····················

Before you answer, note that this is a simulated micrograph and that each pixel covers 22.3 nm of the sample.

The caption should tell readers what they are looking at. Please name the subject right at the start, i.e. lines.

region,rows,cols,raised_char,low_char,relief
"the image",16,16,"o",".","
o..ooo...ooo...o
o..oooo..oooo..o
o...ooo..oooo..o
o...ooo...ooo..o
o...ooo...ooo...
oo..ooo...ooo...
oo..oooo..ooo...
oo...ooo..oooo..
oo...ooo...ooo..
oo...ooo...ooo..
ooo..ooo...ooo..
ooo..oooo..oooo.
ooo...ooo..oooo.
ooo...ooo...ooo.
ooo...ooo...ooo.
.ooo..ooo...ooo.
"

····················

**REQUIREMENT**.
All the lines above are to be copied exactly, with none left out.

**ANSWER SPACE**.
Before you answer, note that this is a simulated micrograph and that each pixel covers 22.3 nm of the sample.

The caption should tell readers what they are looking at. Please name the subject right at the start, i.e. lines.

region,rows,cols,raised_char,low_char,relief
"the image",16,16,"o",".","
o..ooo...ooo...o
o..oooo..oooo..o
o...ooo..oooo..o
o...ooo...ooo..o
o...ooo...ooo...
oo..ooo...ooo...
oo..oooo..ooo...
oo...ooo..oooo..
oo...ooo...ooo..
oo...ooo...ooo..
ooo..ooo...ooo..
ooo..oooo..oooo.
ooo...ooo..oooo.
ooo...ooo...ooo.
ooo...ooo...ooo.
.ooo..ooo...ooo.
"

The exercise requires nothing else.